*** Opening ENTRIES SUPPLIED ***
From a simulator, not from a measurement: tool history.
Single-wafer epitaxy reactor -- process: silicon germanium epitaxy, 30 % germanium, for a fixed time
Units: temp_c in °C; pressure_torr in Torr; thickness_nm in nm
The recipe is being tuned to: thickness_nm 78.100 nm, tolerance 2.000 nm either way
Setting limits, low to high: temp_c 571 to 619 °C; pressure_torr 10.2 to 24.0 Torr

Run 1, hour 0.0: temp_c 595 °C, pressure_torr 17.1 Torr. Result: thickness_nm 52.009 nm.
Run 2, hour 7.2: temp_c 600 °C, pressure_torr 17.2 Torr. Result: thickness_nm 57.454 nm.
*** Closing ENTRIES SUPPLIED ***

**ACTIVITY**: Repeat every record above. Each one must match exactly.

**TASK RESPONSE**:
From a simulator, not from a measurement: tool history.
Single-wafer epitaxy reactor -- process: silicon germanium epitaxy, 30 % germanium, for a fixed time
Units: temp_c in °C; pressure_torr in Torr; thickness_nm in nm
The recipe is being tuned to: thickness_nm 78.100 nm, tolerance 2.000 nm either way
Setting limits, low to high: temp_c 571 to 619 °C; pressure_torr 10.2 to 24.0 Torr

Run 1, hour 0.0: temp_c 595 °C, pressure_torr 17.1 Torr. Result: thickness_nm 52.009 nm.
Run 2, hour 7.2: temp_c 600 °C, pressure_torr 17.2 Torr. Result: thickness_nm 57.454 nm.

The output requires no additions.